------

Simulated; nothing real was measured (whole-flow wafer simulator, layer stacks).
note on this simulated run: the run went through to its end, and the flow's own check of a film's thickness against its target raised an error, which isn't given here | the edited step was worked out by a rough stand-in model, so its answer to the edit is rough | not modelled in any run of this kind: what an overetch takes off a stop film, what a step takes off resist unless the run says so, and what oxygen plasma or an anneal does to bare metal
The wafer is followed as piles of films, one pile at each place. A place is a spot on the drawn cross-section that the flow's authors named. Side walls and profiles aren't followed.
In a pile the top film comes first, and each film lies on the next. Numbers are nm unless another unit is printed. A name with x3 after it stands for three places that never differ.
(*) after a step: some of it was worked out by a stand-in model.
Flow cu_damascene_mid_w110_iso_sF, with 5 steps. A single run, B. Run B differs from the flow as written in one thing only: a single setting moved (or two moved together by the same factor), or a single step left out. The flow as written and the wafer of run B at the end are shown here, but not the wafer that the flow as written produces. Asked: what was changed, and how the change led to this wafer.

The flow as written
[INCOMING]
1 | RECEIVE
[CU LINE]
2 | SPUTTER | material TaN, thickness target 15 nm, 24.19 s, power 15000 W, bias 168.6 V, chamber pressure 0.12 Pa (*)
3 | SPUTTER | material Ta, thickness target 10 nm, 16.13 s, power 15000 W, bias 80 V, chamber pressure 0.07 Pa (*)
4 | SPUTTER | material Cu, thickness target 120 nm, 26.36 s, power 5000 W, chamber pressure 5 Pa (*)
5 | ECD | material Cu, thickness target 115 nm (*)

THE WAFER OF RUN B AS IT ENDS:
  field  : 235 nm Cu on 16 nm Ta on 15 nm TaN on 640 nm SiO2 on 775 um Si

------

Copy the listing word for word.

Simulated; nothing real was measured (whole-flow wafer simulator, layer stacks).
note on this simulated run: the run went through to its end, and the flow's own check of a film's thickness against its target raised an error, which isn't given here | the edited step was worked out by a rough stand-in model, so its answer to the edit is rough | not modelled in any run of this kind: what an overetch takes off a stop film, what a step takes off resist unless the run says so, and what oxygen plasma or an anneal does to bare metal
The wafer is followed as piles of films, one pile at each place. A place is a spot on the drawn cross-section that the flow's authors named. Side walls and profiles aren't followed.
In a pile the top film comes first, and each film lies on the next. Numbers are nm unless another unit is printed. A name with x3 after it stands for three places that never differ.
(*) after a step: some of it was worked out by a stand-in model.
Flow cu_damascene_mid_w110_iso_sF, with 5 steps. A single run, B. Run B differs from the flow as written in one thing only: a single setting moved (or two moved together by the same factor), or a single step left out. The flow as written and the wafer of run B at the end are shown here, but not the wafer that the flow as written produces. Asked: what was changed, and how the change led to this wafer.

The flow as written
[INCOMING]
1 | RECEIVE
[CU LINE]
2 | SPUTTER | material TaN, thickness target 15 nm, 24.19 s, power 15000 W, bias 168.6 V, chamber pressure 0.12 Pa (*)
3 | SPUTTER | material Ta, thickness target 10 nm, 16.13 s, power 15000 W, bias 80 V, chamber pressure 0.07 Pa (*)
4 | SPUTTER | material Cu, thickness target 120 nm, 26.36 s, power 5000 W, chamber pressure 5 Pa (*)
5 | ECD | material Cu, thickness target 115 nm (*)

THE WAFER OF RUN B AS IT ENDS:
  field  : 235 nm Cu on 16 nm Ta on 15 nm TaN on 640 nm SiO2 on 775 um Si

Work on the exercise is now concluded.